*ASSIGNED TASK*. Keeping every character intact, repeat the whole listing.

*SUPPLIED MATERIAL*.
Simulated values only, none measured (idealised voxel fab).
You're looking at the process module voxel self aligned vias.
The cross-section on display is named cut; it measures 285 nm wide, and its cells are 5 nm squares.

*TASK ANSWER*.
Simulated values only, none measured (idealised voxel fab).
You're looking at the process module voxel self aligned vias.
The cross-section on display is named cut; it measures 285 nm wide, and its cells are 5 nm squares.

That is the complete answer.